- _MATERIAL PROVIDED_
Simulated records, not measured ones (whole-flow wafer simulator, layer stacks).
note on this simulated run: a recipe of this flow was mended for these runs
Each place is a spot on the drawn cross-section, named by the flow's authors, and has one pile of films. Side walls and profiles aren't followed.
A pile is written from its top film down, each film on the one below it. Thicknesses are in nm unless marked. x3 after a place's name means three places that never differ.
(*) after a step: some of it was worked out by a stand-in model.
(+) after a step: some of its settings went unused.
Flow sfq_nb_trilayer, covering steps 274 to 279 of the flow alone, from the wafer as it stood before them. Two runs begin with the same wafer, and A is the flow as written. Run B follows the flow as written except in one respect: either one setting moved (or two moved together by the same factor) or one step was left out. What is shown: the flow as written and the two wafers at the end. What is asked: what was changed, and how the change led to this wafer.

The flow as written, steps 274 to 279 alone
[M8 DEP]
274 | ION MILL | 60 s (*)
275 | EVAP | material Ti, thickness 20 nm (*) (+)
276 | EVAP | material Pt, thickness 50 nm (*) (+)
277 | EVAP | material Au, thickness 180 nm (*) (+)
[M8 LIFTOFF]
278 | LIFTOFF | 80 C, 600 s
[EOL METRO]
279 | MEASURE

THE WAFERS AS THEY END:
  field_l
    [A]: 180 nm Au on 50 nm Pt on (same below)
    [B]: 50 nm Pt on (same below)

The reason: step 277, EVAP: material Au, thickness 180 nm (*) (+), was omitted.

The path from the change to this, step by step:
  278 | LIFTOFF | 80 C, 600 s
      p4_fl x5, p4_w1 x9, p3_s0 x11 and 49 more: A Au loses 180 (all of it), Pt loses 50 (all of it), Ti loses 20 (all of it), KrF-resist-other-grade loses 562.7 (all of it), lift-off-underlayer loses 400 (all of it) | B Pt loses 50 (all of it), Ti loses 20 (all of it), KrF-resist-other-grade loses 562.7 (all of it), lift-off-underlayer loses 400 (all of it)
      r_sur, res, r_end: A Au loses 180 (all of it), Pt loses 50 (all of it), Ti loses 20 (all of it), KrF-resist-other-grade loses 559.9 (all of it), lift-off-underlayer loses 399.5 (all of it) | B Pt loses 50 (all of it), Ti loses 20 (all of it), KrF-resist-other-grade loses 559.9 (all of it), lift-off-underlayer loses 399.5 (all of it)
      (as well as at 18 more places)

- _ACTIVITY_
All that is wanted is a faithful reproduction of the line above with "THE WAFERS AS", the line with "p4_fl x5, p4_w1", and every line in between.

- _EXERCISE SOLUTION_
THE WAFERS AS THEY END:
  field_l
    [A]: 180 nm Au on 50 nm Pt on (same below)
    [B]: 50 nm Pt on (same below)

The reason: step 277, EVAP: material Au, thickness 180 nm (*) (+), was omitted.

The path from the change to this, step by step:
  278 | LIFTOFF | 80 C, 600 s
      p4_fl x5, p4_w1 x9, p3_s0 x11 and 49 more: A Au loses 180 (all of it), Pt loses 50 (all of it), Ti loses 20 (all of it), KrF-resist-other-grade loses 562.7 (all of it), lift-off-underlayer loses 400 (all of it) | B Pt loses 50 (all of it), Ti loses 20 (all of it), KrF-resist-other-grade loses 562.7 (all of it), lift-off-underlayer loses 400 (all of it)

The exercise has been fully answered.